**Work request:** Lines from the start of the data through the line containing "14,8.471,0.381,11900,17.2,415.817,417.247" must be given again exactly. Leave the others out.

**Given entries:**
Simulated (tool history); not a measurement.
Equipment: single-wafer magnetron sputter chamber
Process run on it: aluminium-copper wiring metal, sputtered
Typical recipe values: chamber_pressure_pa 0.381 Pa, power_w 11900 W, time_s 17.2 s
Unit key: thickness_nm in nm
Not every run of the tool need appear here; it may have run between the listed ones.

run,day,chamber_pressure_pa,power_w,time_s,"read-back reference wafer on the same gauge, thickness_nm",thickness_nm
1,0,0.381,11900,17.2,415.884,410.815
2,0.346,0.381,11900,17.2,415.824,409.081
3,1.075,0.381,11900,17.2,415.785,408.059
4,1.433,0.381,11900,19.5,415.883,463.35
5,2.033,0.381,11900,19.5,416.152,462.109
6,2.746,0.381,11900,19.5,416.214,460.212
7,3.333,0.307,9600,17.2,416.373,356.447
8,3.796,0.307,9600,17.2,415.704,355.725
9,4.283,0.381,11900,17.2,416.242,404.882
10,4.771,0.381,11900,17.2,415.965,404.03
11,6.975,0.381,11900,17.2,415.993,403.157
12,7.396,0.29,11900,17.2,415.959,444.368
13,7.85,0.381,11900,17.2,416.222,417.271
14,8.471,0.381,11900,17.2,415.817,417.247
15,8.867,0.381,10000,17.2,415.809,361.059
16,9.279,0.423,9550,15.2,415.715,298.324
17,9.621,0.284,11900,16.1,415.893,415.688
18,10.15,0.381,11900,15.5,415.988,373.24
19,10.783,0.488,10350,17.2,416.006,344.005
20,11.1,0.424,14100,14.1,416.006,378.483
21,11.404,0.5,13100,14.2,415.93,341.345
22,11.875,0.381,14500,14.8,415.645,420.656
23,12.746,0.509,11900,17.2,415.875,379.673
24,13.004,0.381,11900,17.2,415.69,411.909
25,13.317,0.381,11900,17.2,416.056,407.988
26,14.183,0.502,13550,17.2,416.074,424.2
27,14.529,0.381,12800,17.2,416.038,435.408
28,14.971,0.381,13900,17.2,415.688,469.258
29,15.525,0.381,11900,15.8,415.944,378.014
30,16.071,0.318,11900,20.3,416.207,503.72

**Task output:**
Simulated (tool history); not a measurement.
Equipment: single-wafer magnetron sputter chamber
Process run on it: aluminium-copper wiring metal, sputtered
Typical recipe values: chamber_pressure_pa 0.381 Pa, power_w 11900 W, time_s 17.2 s
Unit key: thickness_nm in nm
Not every run of the tool need appear here; it may have run between the listed ones.

run,day,chamber_pressure_pa,power_w,time_s,"read-back reference wafer on the same gauge, thickness_nm",thickness_nm
1,0,0.381,11900,17.2,415.884,410.815
2,0.346,0.381,11900,17.2,415.824,409.081
3,1.075,0.381,11900,17.2,415.785,408.059
4,1.433,0.381,11900,19.5,415.883,463.35
5,2.033,0.381,11900,19.5,416.152,462.109
6,2.746,0.381,11900,19.5,416.214,460.212
7,3.333,0.307,9600,17.2,416.373,356.447
8,3.796,0.307,9600,17.2,415.704,355.725
9,4.283,0.381,11900,17.2,416.242,404.882
10,4.771,0.381,11900,17.2,415.965,404.03
11,6.975,0.381,11900,17.2,415.993,403.157
12,7.396,0.29,11900,17.2,415.959,444.368
13,7.85,0.381,11900,17.2,416.222,417.271
14,8.471,0.381,11900,17.2,415.817,417.247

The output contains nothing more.